## Information
=-=-=

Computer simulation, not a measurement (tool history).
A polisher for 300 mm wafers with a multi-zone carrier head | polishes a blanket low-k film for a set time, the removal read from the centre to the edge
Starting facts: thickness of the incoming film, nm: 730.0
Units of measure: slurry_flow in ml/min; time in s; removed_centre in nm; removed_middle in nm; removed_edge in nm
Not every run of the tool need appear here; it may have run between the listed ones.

=-=-=

## Action item
Repeat the material above exactly.

## Task response
Computer simulation, not a measurement (tool history).
A polisher for 300 mm wafers with a multi-zone carrier head | polishes a blanket low-k film for a set time, the removal read from the centre to the edge
Starting facts: thickness of the incoming film, nm: 730.0
Units of measure: slurry_flow in ml/min; time in s; removed_centre in nm; removed_middle in nm; removed_edge in nm
Not every run of the tool need appear here; it may have run between the listed ones.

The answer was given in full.